SOURCE MATERIAL Block Start

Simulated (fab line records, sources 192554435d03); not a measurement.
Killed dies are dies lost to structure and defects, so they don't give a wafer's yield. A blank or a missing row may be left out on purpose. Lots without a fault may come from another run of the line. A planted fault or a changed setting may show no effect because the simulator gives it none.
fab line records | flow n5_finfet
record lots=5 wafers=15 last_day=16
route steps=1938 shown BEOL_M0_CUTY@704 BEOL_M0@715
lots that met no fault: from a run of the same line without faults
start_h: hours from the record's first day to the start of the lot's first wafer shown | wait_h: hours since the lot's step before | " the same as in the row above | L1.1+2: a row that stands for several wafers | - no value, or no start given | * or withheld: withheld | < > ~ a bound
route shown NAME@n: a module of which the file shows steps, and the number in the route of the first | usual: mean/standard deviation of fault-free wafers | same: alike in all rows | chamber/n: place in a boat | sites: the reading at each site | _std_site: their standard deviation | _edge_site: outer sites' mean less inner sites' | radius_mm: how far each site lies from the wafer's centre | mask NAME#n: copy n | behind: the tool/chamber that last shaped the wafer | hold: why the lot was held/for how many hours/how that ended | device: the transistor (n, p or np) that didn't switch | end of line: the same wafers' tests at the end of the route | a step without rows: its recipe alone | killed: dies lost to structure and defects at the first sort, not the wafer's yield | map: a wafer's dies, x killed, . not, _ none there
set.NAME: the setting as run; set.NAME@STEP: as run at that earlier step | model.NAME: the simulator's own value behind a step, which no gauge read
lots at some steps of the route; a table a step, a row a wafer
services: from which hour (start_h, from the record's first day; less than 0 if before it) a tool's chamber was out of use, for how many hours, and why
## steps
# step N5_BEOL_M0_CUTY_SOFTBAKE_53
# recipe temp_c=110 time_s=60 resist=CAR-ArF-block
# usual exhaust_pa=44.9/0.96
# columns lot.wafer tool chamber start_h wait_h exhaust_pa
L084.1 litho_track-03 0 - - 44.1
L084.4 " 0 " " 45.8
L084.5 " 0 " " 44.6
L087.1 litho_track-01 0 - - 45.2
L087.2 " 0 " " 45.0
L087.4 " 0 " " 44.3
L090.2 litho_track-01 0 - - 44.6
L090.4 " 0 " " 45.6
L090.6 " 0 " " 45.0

SOURCE MATERIAL Block End

Please copy only the lines between the first line of the entries and the line with "route steps=1938 shown", keeping those two end lines as well, exactly as written.

◆ TASK RESULT ◆
Simulated (fab line records, sources 192554435d03); not a measurement.
Killed dies are dies lost to structure and defects, so they don't give a wafer's yield. A blank or a missing row may be left out on purpose. Lots without a fault may come from another run of the line. A planted fault or a changed setting may show no effect because the simulator gives it none.
fab line records | flow n5_finfet
record lots=5 wafers=15 last_day=16
route steps=1938 shown BEOL_M0_CUTY@704 BEOL_M0@715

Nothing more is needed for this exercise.